WORK INSTRUCTION: Output the lines below exactly, please, from the first line until the line with "S4: time in the liquid; s; usual 525", counting both.

DATASET EXCERPTS:
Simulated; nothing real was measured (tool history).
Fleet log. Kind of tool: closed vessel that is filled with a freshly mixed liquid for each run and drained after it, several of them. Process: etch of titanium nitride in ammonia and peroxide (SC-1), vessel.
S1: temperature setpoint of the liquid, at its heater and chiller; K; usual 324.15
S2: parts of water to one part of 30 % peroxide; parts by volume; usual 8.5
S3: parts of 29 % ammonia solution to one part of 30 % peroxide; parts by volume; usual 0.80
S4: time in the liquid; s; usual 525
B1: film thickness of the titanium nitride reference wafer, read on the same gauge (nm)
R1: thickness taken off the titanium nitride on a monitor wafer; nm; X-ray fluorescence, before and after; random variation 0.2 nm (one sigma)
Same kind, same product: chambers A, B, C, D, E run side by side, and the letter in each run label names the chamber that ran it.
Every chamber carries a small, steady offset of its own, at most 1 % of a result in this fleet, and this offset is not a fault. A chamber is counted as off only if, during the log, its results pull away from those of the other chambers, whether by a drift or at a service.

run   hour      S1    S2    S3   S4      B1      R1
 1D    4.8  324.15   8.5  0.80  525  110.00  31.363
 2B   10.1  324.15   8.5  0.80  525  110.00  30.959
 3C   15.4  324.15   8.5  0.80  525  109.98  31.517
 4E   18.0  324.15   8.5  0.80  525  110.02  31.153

SOLUTION:
Simulated; nothing real was measured (tool history).
Fleet log. Kind of tool: closed vessel that is filled with a freshly mixed liquid for each run and drained after it, several of them. Process: etch of titanium nitride in ammonia and peroxide (SC-1), vessel.
S1: temperature setpoint of the liquid, at its heater and chiller; K; usual 324.15
S2: parts of water to one part of 30 % peroxide; parts by volume; usual 8.5
S3: parts of 29 % ammonia solution to one part of 30 % peroxide; parts by volume; usual 0.80
S4: time in the liquid; s; usual 525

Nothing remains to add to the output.